##############################
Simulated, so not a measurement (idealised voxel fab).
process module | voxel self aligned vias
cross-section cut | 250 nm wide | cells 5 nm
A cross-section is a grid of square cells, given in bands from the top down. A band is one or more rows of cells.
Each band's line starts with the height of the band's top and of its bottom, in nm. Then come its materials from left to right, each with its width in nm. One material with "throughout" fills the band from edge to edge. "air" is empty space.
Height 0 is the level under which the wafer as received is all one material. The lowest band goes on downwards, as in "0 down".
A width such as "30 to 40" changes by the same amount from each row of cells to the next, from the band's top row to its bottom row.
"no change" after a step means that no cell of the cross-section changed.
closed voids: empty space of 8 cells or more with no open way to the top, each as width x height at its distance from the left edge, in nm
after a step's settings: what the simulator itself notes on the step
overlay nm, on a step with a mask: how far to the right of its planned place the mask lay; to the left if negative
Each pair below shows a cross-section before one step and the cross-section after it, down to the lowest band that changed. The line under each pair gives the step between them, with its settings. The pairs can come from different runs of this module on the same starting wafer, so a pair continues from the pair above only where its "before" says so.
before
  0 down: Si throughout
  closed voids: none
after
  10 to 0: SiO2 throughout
##############################

Using the listing above, print every entry exactly.

Simulated, so not a measurement (idealised voxel fab).
process module | voxel self aligned vias
cross-section cut | 250 nm wide | cells 5 nm
A cross-section is a grid of square cells, given in bands from the top down. A band is one or more rows of cells.
Each band's line starts with the height of the band's top and of its bottom, in nm. Then come its materials from left to right, each with its width in nm. One material with "throughout" fills the band from edge to edge. "air" is empty space.
Height 0 is the level under which the wafer as received is all one material. The lowest band goes on downwards, as in "0 down".
A width such as "30 to 40" changes by the same amount from each row of cells to the next, from the band's top row to its bottom row.
"no change" after a step means that no cell of the cross-section changed.
closed voids: empty space of 8 cells or more with no open way to the top, each as width x height at its distance from the left edge, in nm
after a step's settings: what the simulator itself notes on the step
overlay nm, on a step with a mask: how far to the right of its planned place the mask lay; to the left if negative
Each pair below shows a cross-section before one step and the cross-section after it, down to the lowest band that changed. The line under each pair gives the step between them, with its settings. The pairs can come from different runs of this module on the same starting wafer, so a pair continues from the pair above only where its "before" says so.
before
  0 down: Si throughout
  closed voids: none
after
  10 to 0: SiO2 throughout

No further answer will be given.